- [EXERCISE DATA]
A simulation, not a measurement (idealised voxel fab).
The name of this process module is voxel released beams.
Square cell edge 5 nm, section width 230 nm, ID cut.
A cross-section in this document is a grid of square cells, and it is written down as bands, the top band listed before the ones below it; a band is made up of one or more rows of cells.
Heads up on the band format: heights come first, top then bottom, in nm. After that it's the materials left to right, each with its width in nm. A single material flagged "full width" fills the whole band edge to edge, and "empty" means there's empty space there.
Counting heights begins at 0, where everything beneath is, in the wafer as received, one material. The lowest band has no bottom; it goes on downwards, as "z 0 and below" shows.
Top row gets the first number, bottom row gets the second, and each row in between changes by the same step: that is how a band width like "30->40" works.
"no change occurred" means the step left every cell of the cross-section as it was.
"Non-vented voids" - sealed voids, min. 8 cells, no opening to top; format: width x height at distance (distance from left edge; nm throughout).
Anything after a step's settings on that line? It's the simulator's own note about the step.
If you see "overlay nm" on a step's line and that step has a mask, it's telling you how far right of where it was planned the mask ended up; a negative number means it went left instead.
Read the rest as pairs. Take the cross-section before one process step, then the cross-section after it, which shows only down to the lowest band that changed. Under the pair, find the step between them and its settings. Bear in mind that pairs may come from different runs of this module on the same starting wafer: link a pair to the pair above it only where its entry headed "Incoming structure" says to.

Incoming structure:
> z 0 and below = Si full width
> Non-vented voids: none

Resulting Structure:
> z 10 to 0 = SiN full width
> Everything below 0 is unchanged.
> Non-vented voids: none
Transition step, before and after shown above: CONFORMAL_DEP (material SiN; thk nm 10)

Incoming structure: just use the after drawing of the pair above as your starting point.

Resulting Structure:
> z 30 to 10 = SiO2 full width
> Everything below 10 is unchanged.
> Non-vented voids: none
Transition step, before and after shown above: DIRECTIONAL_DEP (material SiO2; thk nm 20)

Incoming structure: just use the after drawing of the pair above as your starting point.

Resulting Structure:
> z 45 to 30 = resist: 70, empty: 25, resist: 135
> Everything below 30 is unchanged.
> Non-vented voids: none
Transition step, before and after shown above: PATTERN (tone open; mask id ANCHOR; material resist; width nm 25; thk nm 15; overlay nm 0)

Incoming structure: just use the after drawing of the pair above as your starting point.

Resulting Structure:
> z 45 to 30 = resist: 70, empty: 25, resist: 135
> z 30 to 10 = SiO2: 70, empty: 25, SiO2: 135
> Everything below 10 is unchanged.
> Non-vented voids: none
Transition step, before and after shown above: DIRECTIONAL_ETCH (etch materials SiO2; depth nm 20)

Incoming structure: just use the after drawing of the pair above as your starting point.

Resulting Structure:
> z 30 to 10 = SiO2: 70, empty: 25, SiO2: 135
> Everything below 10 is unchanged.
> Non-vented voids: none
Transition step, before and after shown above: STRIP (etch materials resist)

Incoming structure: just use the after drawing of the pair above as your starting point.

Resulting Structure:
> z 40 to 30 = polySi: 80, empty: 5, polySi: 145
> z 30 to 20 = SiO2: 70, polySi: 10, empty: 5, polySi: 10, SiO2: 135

- [WORK ITEM]
Extract the lines above, from the first one through the one containing "Square cell edge", and return only those, unchanged.

- [ANSWER SECTION]
A simulation, not a measurement (idealised voxel fab).
The name of this process module is voxel released beams.
Square cell edge 5 nm, section width 230 nm, ID cut.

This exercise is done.